__Stored data__.
....

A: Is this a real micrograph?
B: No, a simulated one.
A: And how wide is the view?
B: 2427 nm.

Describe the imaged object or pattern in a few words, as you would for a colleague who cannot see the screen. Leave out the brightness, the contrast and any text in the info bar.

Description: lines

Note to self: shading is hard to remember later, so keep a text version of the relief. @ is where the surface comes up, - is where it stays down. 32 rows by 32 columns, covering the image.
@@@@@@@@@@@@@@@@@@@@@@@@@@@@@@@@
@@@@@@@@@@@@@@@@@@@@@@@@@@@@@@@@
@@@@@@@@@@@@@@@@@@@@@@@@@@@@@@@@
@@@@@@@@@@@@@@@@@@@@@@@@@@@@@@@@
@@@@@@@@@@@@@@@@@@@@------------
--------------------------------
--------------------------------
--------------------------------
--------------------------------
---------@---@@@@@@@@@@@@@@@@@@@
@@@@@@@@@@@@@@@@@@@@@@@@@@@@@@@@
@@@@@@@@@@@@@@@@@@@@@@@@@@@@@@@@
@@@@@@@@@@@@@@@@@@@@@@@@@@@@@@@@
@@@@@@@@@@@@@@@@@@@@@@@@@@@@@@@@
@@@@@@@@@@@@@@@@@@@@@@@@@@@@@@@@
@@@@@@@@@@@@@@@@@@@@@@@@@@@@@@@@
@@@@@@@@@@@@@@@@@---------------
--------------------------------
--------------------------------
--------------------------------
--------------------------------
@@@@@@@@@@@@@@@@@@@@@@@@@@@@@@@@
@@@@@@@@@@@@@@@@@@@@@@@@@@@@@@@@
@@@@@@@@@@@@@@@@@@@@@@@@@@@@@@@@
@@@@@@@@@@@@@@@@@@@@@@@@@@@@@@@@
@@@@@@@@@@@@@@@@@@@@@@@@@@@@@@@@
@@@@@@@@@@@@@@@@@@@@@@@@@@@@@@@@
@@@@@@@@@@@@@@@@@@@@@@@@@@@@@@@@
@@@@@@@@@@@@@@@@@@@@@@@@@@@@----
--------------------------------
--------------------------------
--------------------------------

....

__Task item__. The lines above from the one with "B: 2427 nm." through the one with "Description: lines" are to be duplicated exactly, ends included, with nothing added.

__Exercise response__.
B: 2427 nm.

Describe the imaged object or pattern in a few words, as you would for a colleague who cannot see the screen. Leave out the brightness, the contrast and any text in the info bar.

Description: lines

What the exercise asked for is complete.